**DATA LISTING**:
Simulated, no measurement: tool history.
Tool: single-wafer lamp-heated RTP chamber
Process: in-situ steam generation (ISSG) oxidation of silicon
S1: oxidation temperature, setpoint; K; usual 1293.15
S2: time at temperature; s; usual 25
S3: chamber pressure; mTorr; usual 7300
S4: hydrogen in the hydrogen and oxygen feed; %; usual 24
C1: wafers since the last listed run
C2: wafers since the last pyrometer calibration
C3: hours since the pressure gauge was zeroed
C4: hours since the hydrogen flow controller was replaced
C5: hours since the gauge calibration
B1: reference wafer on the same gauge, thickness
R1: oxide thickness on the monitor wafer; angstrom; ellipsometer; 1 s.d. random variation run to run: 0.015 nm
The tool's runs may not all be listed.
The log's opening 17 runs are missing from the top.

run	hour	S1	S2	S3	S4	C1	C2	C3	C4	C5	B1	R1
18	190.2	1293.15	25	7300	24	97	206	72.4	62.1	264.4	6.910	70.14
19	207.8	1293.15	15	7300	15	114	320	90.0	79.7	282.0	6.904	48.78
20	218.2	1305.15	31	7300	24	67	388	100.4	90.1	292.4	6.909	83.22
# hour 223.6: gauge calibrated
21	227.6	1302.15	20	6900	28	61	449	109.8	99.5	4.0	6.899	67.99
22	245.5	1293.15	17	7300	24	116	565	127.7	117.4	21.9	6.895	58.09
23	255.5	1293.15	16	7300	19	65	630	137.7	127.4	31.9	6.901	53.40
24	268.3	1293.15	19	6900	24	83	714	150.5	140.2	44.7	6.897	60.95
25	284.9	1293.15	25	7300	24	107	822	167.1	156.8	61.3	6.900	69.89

**WORK INSTRUCTION**: Go through the material above and set each line down verbatim.

**TASK RESPONSE**:
Simulated, no measurement: tool history.
Tool: single-wafer lamp-heated RTP chamber
Process: in-situ steam generation (ISSG) oxidation of silicon
S1: oxidation temperature, setpoint; K; usual 1293.15
S2: time at temperature; s; usual 25
S3: chamber pressure; mTorr; usual 7300
S4: hydrogen in the hydrogen and oxygen feed; %; usual 24
C1: wafers since the last listed run
C2: wafers since the last pyrometer calibration
C3: hours since the pressure gauge was zeroed
C4: hours since the hydrogen flow controller was replaced
C5: hours since the gauge calibration
B1: reference wafer on the same gauge, thickness
R1: oxide thickness on the monitor wafer; angstrom; ellipsometer; 1 s.d. random variation run to run: 0.015 nm
The tool's runs may not all be listed.
The log's opening 17 runs are missing from the top.

run	hour	S1	S2	S3	S4	C1	C2	C3	C4	C5	B1	R1
18	190.2	1293.15	25	7300	24	97	206	72.4	62.1	264.4	6.910	70.14
19	207.8	1293.15	15	7300	15	114	320	90.0	79.7	282.0	6.904	48.78
20	218.2	1305.15	31	7300	24	67	388	100.4	90.1	292.4	6.909	83.22
# hour 223.6: gauge calibrated
21	227.6	1302.15	20	6900	28	61	449	109.8	99.5	4.0	6.899	67.99
22	245.5	1293.15	17	7300	24	116	565	127.7	117.4	21.9	6.895	58.09
23	255.5	1293.15	16	7300	19	65	630	137.7	127.4	31.9	6.901	53.40
24	268.3	1293.15	19	6900	24	83	714	150.5	140.2	44.7	6.897	60.95
25	284.9	1293.15	25	7300	24	107	822	167.1	156.8	61.3	6.900	69.89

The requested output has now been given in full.